Activity — Character for character, reproduce every entry below.

+ + + +
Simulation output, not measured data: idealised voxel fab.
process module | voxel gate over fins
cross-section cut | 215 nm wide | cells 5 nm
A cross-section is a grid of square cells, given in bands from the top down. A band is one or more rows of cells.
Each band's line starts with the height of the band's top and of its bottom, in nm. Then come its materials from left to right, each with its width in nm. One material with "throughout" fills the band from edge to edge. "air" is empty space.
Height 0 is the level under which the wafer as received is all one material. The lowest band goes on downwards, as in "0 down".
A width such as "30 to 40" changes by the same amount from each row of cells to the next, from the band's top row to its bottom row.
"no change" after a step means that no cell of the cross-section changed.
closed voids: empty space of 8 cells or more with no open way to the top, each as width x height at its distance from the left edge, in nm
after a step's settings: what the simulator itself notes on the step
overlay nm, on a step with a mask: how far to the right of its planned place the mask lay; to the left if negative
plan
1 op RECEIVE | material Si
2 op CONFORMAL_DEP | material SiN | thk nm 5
+ + + +

Answer space —
Simulation output, not measured data: idealised voxel fab.
process module | voxel gate over fins
cross-section cut | 215 nm wide | cells 5 nm
A cross-section is a grid of square cells, given in bands from the top down. A band is one or more rows of cells.
Each band's line starts with the height of the band's top and of its bottom, in nm. Then come its materials from left to right, each with its width in nm. One material with "throughout" fills the band from edge to edge. "air" is empty space.
Height 0 is the level under which the wafer as received is all one material. The lowest band goes on downwards, as in "0 down".
A width such as "30 to 40" changes by the same amount from each row of cells to the next, from the band's top row to its bottom row.
"no change" after a step means that no cell of the cross-section changed.
closed voids: empty space of 8 cells or more with no open way to the top, each as width x height at its distance from the left edge, in nm
after a step's settings: what the simulator itself notes on the step
overlay nm, on a step with a mask: how far to the right of its planned place the mask lay; to the left if negative
plan
1 op RECEIVE | material Si
2 op CONFORMAL_DEP | material SiN | thk nm 5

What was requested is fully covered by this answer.